Work task:
What is wanted is an exact copy of the lines from the top of the listing through the line containing "L087.6 | can't".

Data for review:
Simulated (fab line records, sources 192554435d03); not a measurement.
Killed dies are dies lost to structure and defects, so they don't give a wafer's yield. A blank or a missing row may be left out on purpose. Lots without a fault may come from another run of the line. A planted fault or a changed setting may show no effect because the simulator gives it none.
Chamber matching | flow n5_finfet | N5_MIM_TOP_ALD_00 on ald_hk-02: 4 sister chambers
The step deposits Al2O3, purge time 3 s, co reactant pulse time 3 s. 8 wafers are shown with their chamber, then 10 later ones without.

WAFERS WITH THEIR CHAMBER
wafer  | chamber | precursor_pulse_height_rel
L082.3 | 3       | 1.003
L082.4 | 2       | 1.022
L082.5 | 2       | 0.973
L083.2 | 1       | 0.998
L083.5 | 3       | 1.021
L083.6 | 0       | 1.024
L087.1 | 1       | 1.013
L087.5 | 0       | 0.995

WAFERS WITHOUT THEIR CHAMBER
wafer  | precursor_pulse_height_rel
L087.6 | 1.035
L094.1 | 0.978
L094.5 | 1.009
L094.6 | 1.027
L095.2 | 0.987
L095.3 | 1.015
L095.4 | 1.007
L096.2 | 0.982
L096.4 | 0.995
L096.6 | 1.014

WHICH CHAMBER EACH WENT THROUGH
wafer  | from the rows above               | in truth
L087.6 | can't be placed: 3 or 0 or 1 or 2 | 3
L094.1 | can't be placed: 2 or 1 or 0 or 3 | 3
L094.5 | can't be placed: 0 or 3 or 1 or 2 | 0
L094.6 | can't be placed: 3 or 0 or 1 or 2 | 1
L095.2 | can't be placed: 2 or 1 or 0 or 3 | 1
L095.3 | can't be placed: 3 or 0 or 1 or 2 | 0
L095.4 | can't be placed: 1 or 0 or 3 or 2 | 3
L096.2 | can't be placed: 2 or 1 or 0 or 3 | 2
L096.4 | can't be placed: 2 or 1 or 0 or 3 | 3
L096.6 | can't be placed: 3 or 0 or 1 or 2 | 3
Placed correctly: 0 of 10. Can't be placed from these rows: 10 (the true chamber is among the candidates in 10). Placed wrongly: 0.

Written response:
Simulated (fab line records, sources 192554435d03); not a measurement.
Killed dies are dies lost to structure and defects, so they don't give a wafer's yield. A blank or a missing row may be left out on purpose. Lots without a fault may come from another run of the line. A planted fault or a changed setting may show no effect because the simulator gives it none.
Chamber matching | flow n5_finfet | N5_MIM_TOP_ALD_00 on ald_hk-02: 4 sister chambers
The step deposits Al2O3, purge time 3 s, co reactant pulse time 3 s. 8 wafers are shown with their chamber, then 10 later ones without.

WAFERS WITH THEIR CHAMBER
wafer  | chamber | precursor_pulse_height_rel
L082.3 | 3       | 1.003
L082.4 | 2       | 1.022
L082.5 | 2       | 0.973
L083.2 | 1       | 0.998
L083.5 | 3       | 1.021
L083.6 | 0       | 1.024
L087.1 | 1       | 1.013
L087.5 | 0       | 0.995

WAFERS WITHOUT THEIR CHAMBER
wafer  | precursor_pulse_height_rel
L087.6 | 1.035
L094.1 | 0.978
L094.5 | 1.009
L094.6 | 1.027
L095.2 | 0.987
L095.3 | 1.015
L095.4 | 1.007
L096.2 | 0.982
L096.4 | 0.995
L096.6 | 1.014

WHICH CHAMBER EACH WENT THROUGH
wafer  | from the rows above               | in truth
L087.6 | can't be placed: 3 or 0 or 1 or 2 | 3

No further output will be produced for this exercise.